Start of Record extracts

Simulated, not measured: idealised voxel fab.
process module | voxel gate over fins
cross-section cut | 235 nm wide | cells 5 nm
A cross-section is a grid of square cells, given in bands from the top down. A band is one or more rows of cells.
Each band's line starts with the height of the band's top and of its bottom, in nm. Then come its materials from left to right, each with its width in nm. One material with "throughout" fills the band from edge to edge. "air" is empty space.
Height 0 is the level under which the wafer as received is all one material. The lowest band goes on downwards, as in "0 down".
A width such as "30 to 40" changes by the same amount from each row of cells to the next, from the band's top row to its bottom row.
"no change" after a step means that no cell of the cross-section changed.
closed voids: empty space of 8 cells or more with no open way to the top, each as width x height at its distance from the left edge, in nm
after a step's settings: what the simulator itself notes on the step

End of Record extracts

- [Work task]:
Exactly reproduce every line of the data above.

- [Task result]:
Simulated, not measured: idealised voxel fab.
process module | voxel gate over fins
cross-section cut | 235 nm wide | cells 5 nm
A cross-section is a grid of square cells, given in bands from the top down. A band is one or more rows of cells.
Each band's line starts with the height of the band's top and of its bottom, in nm. Then come its materials from left to right, each with its width in nm. One material with "throughout" fills the band from edge to edge. "air" is empty space.
Height 0 is the level under which the wafer as received is all one material. The lowest band goes on downwards, as in "0 down".
A width such as "30 to 40" changes by the same amount from each row of cells to the next, from the band's top row to its bottom row.
"no change" after a step means that no cell of the cross-section changed.
closed voids: empty space of 8 cells or more with no open way to the top, each as width x height at its distance from the left edge, in nm
after a step's settings: what the simulator itself notes on the step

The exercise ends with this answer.